§ **Extracted material**:
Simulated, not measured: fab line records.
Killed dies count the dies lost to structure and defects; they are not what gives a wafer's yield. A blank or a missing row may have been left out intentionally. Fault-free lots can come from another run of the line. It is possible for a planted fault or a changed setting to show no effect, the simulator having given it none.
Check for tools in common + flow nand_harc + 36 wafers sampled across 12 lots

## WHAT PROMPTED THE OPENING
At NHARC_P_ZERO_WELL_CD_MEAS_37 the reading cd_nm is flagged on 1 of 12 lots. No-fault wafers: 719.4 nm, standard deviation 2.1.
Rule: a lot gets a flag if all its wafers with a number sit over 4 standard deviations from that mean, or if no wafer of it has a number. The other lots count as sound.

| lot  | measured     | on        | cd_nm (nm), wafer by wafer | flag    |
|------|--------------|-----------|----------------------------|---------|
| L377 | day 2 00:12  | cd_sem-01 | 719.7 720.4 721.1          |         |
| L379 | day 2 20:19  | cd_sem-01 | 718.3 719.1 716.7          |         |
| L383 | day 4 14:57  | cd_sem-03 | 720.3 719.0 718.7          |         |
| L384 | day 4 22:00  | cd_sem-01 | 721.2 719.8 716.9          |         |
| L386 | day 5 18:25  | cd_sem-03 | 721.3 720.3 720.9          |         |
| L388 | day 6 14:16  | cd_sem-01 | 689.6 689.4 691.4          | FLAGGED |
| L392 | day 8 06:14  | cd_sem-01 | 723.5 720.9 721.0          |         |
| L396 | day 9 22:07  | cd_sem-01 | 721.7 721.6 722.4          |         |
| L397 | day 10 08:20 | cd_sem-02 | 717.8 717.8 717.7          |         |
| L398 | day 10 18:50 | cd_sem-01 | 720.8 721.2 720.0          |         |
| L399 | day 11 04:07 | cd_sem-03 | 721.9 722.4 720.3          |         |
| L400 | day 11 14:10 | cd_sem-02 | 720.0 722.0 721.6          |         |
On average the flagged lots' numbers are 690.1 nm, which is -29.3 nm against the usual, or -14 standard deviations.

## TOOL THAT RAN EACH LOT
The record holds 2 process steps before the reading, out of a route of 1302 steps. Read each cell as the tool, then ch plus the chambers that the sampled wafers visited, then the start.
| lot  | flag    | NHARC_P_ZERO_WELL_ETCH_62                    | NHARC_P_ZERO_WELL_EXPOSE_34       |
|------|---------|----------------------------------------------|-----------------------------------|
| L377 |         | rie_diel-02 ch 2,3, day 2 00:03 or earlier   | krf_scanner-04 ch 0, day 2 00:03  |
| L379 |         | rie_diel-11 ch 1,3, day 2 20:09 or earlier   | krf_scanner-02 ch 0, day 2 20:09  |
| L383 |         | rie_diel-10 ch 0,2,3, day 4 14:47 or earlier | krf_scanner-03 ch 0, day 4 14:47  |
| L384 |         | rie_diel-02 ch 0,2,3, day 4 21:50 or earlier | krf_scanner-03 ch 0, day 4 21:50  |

§ **Required action**:
Copy word for word the stretch of entries above from the line that has "## TOOL THAT RAN EACH LOT" through the line that has "The record holds", both ends included, and nothing outside it.

§ **Task response**:
## TOOL THAT RAN EACH LOT
The record holds 2 process steps before the reading, out of a route of 1302 steps. Read each cell as the tool, then ch plus the chambers that the sampled wafers visited, then the start.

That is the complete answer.